WORK ORDER ::
Reprint the whole of the data exactly.

DATA RECORDS Block Start
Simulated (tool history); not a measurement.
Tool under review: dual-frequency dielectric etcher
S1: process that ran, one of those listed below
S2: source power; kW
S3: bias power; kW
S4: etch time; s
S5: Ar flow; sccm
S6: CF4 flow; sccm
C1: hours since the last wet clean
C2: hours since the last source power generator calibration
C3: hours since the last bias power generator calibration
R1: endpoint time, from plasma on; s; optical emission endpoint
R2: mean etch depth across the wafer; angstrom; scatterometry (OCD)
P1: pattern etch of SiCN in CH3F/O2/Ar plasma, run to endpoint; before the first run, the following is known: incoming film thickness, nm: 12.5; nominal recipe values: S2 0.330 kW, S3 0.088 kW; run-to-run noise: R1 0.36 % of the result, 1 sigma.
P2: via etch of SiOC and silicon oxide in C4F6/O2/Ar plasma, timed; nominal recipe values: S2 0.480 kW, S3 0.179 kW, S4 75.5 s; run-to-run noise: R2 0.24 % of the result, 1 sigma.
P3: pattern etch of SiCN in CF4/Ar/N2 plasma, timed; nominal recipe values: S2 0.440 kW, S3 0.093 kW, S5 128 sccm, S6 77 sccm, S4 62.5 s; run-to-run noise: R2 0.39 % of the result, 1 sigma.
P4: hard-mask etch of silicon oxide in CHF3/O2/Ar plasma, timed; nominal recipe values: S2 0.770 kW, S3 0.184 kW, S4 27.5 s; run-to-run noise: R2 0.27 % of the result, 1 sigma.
DATA RECORDS Block End

REPLY ::
Simulated (tool history); not a measurement.
Tool under review: dual-frequency dielectric etcher
S1: process that ran, one of those listed below
S2: source power; kW
S3: bias power; kW
S4: etch time; s
S5: Ar flow; sccm
S6: CF4 flow; sccm
C1: hours since the last wet clean
C2: hours since the last source power generator calibration
C3: hours since the last bias power generator calibration
R1: endpoint time, from plasma on; s; optical emission endpoint
R2: mean etch depth across the wafer; angstrom; scatterometry (OCD)
P1: pattern etch of SiCN in CH3F/O2/Ar plasma, run to endpoint; before the first run, the following is known: incoming film thickness, nm: 12.5; nominal recipe values: S2 0.330 kW, S3 0.088 kW; run-to-run noise: R1 0.36 % of the result, 1 sigma.
P2: via etch of SiOC and silicon oxide in C4F6/O2/Ar plasma, timed; nominal recipe values: S2 0.480 kW, S3 0.179 kW, S4 75.5 s; run-to-run noise: R2 0.24 % of the result, 1 sigma.
P3: pattern etch of SiCN in CF4/Ar/N2 plasma, timed; nominal recipe values: S2 0.440 kW, S3 0.093 kW, S5 128 sccm, S6 77 sccm, S4 62.5 s; run-to-run noise: R2 0.39 % of the result, 1 sigma.
P4: hard-mask etch of silicon oxide in CHF3/O2/Ar plasma, timed; nominal recipe values: S2 0.770 kW, S3 0.184 kW, S4 27.5 s; run-to-run noise: R2 0.27 % of the result, 1 sigma.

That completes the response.